EXERCISE:
The full set of records below is to be reproduced without a single alteration.

MATERIAL SHOWN:
■ ■ ■ ■ ■ ■ ■

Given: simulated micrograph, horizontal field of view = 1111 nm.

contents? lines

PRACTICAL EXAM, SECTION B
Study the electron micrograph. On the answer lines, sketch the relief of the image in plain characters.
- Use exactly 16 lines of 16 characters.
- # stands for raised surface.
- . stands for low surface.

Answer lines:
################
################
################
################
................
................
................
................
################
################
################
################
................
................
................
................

■ ■ ■ ■ ■ ■ ■

ANSWER SPACE:
Given: simulated micrograph, horizontal field of view = 1111 nm.

contents? lines

PRACTICAL EXAM, SECTION B
Study the electron micrograph. On the answer lines, sketch the relief of the image in plain characters.
- Use exactly 16 lines of 16 characters.
- # stands for raised surface.
- . stands for low surface.

Answer lines:
################
################
################
################
................
................
................
................
################
################
################
################
................
................
................
................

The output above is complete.